Data records
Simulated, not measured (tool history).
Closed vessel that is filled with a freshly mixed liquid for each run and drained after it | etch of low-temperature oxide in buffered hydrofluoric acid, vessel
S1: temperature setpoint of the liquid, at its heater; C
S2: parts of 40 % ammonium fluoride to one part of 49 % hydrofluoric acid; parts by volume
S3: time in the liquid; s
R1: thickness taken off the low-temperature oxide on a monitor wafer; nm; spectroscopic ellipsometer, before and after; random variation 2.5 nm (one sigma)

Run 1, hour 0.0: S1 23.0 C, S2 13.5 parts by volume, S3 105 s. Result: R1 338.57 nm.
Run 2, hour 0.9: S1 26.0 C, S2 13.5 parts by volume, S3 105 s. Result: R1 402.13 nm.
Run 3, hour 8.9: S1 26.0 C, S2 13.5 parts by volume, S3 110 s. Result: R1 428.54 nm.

Work order
Look back at the entries above. Retype the line with "Run 1, hour", the line with "Run 2, hour", and all lines in between.

Exercise output
Run 1, hour 0.0: S1 23.0 C, S2 13.5 parts by volume, S3 105 s. Result: R1 338.57 nm.
Run 2, hour 0.9: S1 26.0 C, S2 13.5 parts by volume, S3 105 s. Result: R1 402.13 nm.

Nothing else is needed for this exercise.